#### ASSIGNMENT
Nothing but the lines from the top of the following entries through the line with "It is cross-section" should be printed, exactly as they are.

#### AVAILABLE DATA
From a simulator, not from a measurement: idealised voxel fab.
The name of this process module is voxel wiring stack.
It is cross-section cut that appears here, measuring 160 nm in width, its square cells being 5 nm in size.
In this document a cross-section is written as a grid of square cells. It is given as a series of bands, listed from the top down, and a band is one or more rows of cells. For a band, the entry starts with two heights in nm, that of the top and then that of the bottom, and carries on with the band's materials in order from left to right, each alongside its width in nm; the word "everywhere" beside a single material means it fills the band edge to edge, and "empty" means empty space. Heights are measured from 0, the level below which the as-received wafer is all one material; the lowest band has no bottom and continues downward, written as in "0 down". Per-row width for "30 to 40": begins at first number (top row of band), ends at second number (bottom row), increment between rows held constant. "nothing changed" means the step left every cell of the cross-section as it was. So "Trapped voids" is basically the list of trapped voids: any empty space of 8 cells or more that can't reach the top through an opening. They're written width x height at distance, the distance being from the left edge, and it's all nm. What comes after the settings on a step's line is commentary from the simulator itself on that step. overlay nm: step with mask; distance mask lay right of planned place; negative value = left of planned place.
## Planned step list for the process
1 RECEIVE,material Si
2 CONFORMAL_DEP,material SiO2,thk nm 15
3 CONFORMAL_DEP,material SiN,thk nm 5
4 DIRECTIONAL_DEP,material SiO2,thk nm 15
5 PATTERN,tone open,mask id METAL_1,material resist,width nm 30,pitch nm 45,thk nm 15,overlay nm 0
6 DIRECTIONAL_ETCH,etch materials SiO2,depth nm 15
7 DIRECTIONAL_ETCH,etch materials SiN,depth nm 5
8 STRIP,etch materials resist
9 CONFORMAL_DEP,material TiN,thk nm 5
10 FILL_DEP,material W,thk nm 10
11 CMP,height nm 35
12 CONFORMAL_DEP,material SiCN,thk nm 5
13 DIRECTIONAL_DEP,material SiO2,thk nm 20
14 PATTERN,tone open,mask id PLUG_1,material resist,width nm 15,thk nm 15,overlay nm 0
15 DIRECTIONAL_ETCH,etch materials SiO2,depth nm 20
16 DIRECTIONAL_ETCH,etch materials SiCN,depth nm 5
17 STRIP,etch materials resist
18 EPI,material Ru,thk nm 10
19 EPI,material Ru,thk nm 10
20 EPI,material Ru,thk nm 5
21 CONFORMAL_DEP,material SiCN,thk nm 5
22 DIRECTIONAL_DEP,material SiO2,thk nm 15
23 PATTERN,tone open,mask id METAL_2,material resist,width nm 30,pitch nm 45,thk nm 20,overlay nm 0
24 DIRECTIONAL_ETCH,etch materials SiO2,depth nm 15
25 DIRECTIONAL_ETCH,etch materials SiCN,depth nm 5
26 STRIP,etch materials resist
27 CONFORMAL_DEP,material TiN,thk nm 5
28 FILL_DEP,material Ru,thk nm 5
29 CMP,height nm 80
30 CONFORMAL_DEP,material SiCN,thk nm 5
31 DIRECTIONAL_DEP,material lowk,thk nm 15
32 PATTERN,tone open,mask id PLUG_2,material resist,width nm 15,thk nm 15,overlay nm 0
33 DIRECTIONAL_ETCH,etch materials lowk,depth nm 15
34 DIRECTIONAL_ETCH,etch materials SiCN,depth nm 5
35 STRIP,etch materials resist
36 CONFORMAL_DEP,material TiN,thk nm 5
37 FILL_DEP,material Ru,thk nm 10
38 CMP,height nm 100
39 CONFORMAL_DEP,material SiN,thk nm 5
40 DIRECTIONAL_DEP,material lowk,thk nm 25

#### WRITTEN REPLY
From a simulator, not from a measurement: idealised voxel fab.
The name of this process module is voxel wiring stack.
It is cross-section cut that appears here, measuring 160 nm in width, its square cells being 5 nm in size.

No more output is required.